*Assignment*.
Word for word, print all of the entries below.

*Exercise data*.

========

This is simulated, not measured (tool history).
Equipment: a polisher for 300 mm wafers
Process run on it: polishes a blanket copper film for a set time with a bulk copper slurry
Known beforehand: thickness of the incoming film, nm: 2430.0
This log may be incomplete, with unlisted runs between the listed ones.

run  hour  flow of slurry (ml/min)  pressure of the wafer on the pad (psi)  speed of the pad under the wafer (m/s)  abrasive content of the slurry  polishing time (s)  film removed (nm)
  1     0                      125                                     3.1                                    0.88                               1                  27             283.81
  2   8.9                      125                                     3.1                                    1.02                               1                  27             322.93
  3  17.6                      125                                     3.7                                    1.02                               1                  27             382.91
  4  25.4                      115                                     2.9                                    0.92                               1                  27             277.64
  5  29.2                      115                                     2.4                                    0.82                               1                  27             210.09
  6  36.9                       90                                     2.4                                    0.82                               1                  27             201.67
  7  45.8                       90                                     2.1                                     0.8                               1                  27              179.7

========

*Your solution*.
This is simulated, not measured (tool history).
Equipment: a polisher for 300 mm wafers
Process run on it: polishes a blanket copper film for a set time with a bulk copper slurry
Known beforehand: thickness of the incoming film, nm: 2430.0
This log may be incomplete, with unlisted runs between the listed ones.

run  hour  flow of slurry (ml/min)  pressure of the wafer on the pad (psi)  speed of the pad under the wafer (m/s)  abrasive content of the slurry  polishing time (s)  film removed (nm)
  1     0                      125                                     3.1                                    0.88                               1                  27             283.81
  2   8.9                      125                                     3.1                                    1.02                               1                  27             322.93
  3  17.6                      125                                     3.7                                    1.02                               1                  27             382.91
  4  25.4                      115                                     2.9                                    0.92                               1                  27             277.64
  5  29.2                      115                                     2.4                                    0.82                               1                  27             210.09
  6  36.9                       90                                     2.4                                    0.82                               1                  27             201.67
  7  45.8                       90                                     2.1                                     0.8                               1                  27              179.7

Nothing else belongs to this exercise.